Work task =>
Every record, from the first line to the last, needs to be given again exactly.

..........

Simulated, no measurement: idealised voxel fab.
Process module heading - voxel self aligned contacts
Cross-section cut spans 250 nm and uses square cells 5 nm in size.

..........

Exercise result =>
Simulated, no measurement: idealised voxel fab.
Process module heading - voxel self aligned contacts
Cross-section cut spans 250 nm and uses square cells 5 nm in size.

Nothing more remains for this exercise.